ACTION ITEM
With nothing left out, give the data back exactly.

---+---

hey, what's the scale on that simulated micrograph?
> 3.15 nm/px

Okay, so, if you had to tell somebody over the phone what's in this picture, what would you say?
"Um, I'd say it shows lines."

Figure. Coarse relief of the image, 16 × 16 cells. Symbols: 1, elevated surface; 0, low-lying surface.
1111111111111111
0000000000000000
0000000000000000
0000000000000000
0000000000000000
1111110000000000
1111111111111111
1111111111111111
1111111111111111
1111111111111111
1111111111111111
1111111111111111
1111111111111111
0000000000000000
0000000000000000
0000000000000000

---+---

TASK SOLUTION
hey, what's the scale on that simulated micrograph?
> 3.15 nm/px

Okay, so, if you had to tell somebody over the phone what's in this picture, what would you say?
"Um, I'd say it shows lines."

Figure. Coarse relief of the image, 16 × 16 cells. Symbols: 1, elevated surface; 0, low-lying surface.
1111111111111111
0000000000000000
0000000000000000
0000000000000000
0000000000000000
1111110000000000
1111111111111111
1111111111111111
1111111111111111
1111111111111111
1111111111111111
1111111111111111
1111111111111111
0000000000000000
0000000000000000
0000000000000000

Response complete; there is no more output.